(Recorded data Opens)

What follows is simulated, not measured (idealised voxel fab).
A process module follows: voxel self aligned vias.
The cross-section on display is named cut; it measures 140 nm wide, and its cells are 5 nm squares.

(Recorded data Closes)

The response should be an exact copy of all the records above.

Answer section:
What follows is simulated, not measured (idealised voxel fab).
A process module follows: voxel self aligned vias.
The cross-section on display is named cut; it measures 140 nm wide, and its cells are 5 nm squares.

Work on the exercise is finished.